- [ACTION ITEM]:
Set down, exactly as written, every line from the top of the records below to the line containing "(+) after a", both ends included, and no others.

-------

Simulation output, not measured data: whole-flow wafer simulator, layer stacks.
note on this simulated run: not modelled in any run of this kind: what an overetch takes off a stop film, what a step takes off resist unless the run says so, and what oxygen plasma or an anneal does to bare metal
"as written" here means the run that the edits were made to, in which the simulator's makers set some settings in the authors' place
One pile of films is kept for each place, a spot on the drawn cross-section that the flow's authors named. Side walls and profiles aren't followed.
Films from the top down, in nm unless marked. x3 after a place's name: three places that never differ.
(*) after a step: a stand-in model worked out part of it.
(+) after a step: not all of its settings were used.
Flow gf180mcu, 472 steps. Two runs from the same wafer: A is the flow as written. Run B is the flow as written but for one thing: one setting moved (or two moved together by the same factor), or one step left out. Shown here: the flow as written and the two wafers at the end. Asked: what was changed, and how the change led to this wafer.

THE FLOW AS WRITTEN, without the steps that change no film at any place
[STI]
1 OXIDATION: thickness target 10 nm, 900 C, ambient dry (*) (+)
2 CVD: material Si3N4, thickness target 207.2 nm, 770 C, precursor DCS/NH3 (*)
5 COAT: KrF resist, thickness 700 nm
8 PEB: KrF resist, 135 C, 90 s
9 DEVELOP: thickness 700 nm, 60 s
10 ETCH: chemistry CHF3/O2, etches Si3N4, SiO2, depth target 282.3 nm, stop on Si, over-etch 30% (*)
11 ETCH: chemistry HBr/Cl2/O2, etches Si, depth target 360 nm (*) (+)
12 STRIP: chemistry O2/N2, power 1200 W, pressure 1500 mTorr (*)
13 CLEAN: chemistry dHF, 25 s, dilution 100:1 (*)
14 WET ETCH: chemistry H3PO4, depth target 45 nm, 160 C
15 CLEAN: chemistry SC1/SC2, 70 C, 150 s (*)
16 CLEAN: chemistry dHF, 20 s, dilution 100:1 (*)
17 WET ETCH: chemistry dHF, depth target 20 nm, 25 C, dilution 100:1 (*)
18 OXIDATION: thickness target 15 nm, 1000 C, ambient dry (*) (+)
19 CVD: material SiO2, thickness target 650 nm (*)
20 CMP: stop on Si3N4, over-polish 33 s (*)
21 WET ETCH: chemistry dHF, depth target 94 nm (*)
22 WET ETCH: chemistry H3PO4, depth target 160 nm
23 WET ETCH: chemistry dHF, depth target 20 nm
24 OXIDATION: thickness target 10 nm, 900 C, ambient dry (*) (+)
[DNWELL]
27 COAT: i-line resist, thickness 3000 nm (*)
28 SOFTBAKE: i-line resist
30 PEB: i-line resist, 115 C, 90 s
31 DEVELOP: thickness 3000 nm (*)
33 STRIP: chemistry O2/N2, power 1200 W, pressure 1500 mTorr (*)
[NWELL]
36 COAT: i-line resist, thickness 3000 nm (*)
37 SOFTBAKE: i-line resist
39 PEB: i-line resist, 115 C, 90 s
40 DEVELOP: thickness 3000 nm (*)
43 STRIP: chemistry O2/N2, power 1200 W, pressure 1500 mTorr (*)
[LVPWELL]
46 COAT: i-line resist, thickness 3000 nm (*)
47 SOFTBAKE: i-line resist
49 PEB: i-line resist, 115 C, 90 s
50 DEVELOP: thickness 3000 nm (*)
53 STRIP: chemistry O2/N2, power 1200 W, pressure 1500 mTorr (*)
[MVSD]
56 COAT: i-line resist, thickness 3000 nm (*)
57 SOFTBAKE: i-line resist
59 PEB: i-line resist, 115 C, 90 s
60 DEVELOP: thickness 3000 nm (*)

-------

- [YOUR SOLUTION]:
Simulation output, not measured data: whole-flow wafer simulator, layer stacks.
note on this simulated run: not modelled in any run of this kind: what an overetch takes off a stop film, what a step takes off resist unless the run says so, and what oxygen plasma or an anneal does to bare metal
"as written" here means the run that the edits were made to, in which the simulator's makers set some settings in the authors' place
One pile of films is kept for each place, a spot on the drawn cross-section that the flow's authors named. Side walls and profiles aren't followed.
Films from the top down, in nm unless marked. x3 after a place's name: three places that never differ.
(*) after a step: a stand-in model worked out part of it.
(+) after a step: not all of its settings were used.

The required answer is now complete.